---+---
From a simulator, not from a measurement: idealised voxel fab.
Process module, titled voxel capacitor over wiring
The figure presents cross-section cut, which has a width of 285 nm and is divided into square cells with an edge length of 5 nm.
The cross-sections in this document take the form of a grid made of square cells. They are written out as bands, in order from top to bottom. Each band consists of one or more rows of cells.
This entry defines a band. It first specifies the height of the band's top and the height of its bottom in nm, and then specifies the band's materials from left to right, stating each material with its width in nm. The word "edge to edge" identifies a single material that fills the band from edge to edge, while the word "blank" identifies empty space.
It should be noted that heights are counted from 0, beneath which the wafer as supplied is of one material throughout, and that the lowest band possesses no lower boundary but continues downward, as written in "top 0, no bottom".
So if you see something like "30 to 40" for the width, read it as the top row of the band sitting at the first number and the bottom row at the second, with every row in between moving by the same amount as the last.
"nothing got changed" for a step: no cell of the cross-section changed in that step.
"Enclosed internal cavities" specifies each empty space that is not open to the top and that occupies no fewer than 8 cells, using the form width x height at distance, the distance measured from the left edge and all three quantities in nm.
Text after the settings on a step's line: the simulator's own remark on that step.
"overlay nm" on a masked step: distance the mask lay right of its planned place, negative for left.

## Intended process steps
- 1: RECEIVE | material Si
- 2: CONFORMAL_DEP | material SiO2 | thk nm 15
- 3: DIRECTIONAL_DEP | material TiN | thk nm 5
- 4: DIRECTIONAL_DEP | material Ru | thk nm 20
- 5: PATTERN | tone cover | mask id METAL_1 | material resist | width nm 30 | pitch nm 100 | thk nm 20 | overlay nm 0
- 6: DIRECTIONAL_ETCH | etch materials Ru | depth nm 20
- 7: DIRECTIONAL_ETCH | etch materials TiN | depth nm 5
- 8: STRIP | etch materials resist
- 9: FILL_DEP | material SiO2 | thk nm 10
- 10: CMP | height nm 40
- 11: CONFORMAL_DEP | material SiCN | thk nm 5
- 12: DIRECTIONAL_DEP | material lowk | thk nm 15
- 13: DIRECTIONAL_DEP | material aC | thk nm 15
---+---

## EXERCISE
Return, please, the lines of the data from the first through the line containing "The figure presents", both kept, exactly as they stand and nothing more.

## RESPONSE BOX
From a simulator, not from a measurement: idealised voxel fab.
Process module, titled voxel capacitor over wiring
The figure presents cross-section cut, which has a width of 285 nm and is divided into square cells with an edge length of 5 nm.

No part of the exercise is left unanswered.